> **Available data**
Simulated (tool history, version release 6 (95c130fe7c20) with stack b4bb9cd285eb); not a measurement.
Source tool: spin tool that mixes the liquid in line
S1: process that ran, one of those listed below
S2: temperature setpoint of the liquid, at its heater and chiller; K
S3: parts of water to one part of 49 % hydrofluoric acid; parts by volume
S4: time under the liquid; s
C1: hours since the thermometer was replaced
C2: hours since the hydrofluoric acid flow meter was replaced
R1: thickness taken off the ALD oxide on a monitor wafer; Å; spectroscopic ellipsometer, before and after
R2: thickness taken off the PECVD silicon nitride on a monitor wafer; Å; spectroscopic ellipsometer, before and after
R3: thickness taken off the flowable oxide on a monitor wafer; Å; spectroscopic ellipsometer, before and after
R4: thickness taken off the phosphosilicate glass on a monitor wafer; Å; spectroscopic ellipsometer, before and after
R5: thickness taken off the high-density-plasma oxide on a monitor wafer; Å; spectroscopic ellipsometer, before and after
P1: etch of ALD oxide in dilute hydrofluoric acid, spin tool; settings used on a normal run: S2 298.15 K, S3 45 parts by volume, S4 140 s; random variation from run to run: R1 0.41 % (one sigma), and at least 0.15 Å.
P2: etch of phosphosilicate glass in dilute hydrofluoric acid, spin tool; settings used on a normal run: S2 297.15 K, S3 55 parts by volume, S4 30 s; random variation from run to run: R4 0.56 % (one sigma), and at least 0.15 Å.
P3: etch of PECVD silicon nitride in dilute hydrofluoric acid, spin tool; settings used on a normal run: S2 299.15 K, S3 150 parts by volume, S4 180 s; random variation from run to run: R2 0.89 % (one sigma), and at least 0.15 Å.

> **Required action**
Each line of the records should be transcribed without change.

> **Response area**
Simulated (tool history, version release 6 (95c130fe7c20) with stack b4bb9cd285eb); not a measurement.
Source tool: spin tool that mixes the liquid in line
S1: process that ran, one of those listed below
S2: temperature setpoint of the liquid, at its heater and chiller; K
S3: parts of water to one part of 49 % hydrofluoric acid; parts by volume
S4: time under the liquid; s
C1: hours since the thermometer was replaced
C2: hours since the hydrofluoric acid flow meter was replaced
R1: thickness taken off the ALD oxide on a monitor wafer; Å; spectroscopic ellipsometer, before and after
R2: thickness taken off the PECVD silicon nitride on a monitor wafer; Å; spectroscopic ellipsometer, before and after
R3: thickness taken off the flowable oxide on a monitor wafer; Å; spectroscopic ellipsometer, before and after
R4: thickness taken off the phosphosilicate glass on a monitor wafer; Å; spectroscopic ellipsometer, before and after
R5: thickness taken off the high-density-plasma oxide on a monitor wafer; Å; spectroscopic ellipsometer, before and after
P1: etch of ALD oxide in dilute hydrofluoric acid, spin tool; settings used on a normal run: S2 298.15 K, S3 45 parts by volume, S4 140 s; random variation from run to run: R1 0.41 % (one sigma), and at least 0.15 Å.
P2: etch of phosphosilicate glass in dilute hydrofluoric acid, spin tool; settings used on a normal run: S2 297.15 K, S3 55 parts by volume, S4 30 s; random variation from run to run: R4 0.56 % (one sigma), and at least 0.15 Å.
P3: etch of PECVD silicon nitride in dilute hydrofluoric acid, spin tool; settings used on a normal run: S2 299.15 K, S3 150 parts by volume, S4 180 s; random variation from run to run: R2 0.89 % (one sigma), and at least 0.15 Å.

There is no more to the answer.